Word for word, reproduce every line of the data.

▶ [THE DATA]:
··········

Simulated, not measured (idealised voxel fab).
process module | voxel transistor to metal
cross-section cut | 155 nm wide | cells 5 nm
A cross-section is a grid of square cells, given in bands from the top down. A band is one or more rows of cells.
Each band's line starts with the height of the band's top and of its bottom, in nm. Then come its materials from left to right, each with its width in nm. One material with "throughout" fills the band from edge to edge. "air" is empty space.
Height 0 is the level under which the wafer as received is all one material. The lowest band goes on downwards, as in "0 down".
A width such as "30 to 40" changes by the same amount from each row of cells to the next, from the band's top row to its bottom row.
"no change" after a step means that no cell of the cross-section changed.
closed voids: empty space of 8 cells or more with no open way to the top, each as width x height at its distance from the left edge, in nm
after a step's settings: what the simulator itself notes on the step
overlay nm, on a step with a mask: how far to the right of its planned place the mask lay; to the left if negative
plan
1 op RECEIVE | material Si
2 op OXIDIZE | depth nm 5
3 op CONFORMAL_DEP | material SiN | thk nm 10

··········

▶ [WRITTEN REPLY]:
Simulated, not measured (idealised voxel fab).
process module | voxel transistor to metal
cross-section cut | 155 nm wide | cells 5 nm
A cross-section is a grid of square cells, given in bands from the top down. A band is one or more rows of cells.
Each band's line starts with the height of the band's top and of its bottom, in nm. Then come its materials from left to right, each with its width in nm. One material with "throughout" fills the band from edge to edge. "air" is empty space.
Height 0 is the level under which the wafer as received is all one material. The lowest band goes on downwards, as in "0 down".
A width such as "30 to 40" changes by the same amount from each row of cells to the next, from the band's top row to its bottom row.
"no change" after a step means that no cell of the cross-section changed.
closed voids: empty space of 8 cells or more with no open way to the top, each as width x height at its distance from the left edge, in nm
after a step's settings: what the simulator itself notes on the step
overlay nm, on a step with a mask: how far to the right of its planned place the mask lay; to the left if negative
plan
1 op RECEIVE | material Si
2 op OXIDIZE | depth nm 5
3 op CONFORMAL_DEP | material SiN | thk nm 10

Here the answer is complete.